EXTRACTED DATA
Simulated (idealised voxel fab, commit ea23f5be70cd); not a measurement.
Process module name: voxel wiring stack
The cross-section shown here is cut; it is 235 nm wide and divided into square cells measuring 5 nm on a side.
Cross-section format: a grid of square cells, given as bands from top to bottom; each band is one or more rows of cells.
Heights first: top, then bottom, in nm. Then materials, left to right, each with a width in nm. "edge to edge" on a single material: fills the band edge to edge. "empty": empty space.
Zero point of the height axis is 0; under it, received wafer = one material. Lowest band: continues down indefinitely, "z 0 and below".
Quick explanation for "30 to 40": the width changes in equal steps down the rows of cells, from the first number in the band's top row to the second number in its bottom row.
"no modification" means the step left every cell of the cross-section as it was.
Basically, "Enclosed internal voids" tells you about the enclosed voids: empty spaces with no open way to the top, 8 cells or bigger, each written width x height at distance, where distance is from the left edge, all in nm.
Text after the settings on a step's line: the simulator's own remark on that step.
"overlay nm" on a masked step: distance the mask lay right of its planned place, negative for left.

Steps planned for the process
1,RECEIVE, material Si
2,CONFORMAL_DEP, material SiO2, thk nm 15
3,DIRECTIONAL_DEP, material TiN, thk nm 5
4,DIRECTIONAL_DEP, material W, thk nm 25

WORK ORDER
Reproduce all of the records, keeping every character unchanged.

RESPONSE AREA
Simulated (idealised voxel fab, commit ea23f5be70cd); not a measurement.
Process module name: voxel wiring stack
The cross-section shown here is cut; it is 235 nm wide and divided into square cells measuring 5 nm on a side.
Cross-section format: a grid of square cells, given as bands from top to bottom; each band is one or more rows of cells.
Heights first: top, then bottom, in nm. Then materials, left to right, each with a width in nm. "edge to edge" on a single material: fills the band edge to edge. "empty": empty space.
Zero point of the height axis is 0; under it, received wafer = one material. Lowest band: continues down indefinitely, "z 0 and below".
Quick explanation for "30 to 40": the width changes in equal steps down the rows of cells, from the first number in the band's top row to the second number in its bottom row.
"no modification" means the step left every cell of the cross-section as it was.
Basically, "Enclosed internal voids" tells you about the enclosed voids: empty spaces with no open way to the top, 8 cells or bigger, each written width x height at distance, where distance is from the left edge, all in nm.
Text after the settings on a step's line: the simulator's own remark on that step.
"overlay nm" on a masked step: distance the mask lay right of its planned place, negative for left.

Steps planned for the process
1,RECEIVE, material Si
2,CONFORMAL_DEP, material SiO2, thk nm 15
3,DIRECTIONAL_DEP, material TiN, thk nm 5
4,DIRECTIONAL_DEP, material W, thk nm 25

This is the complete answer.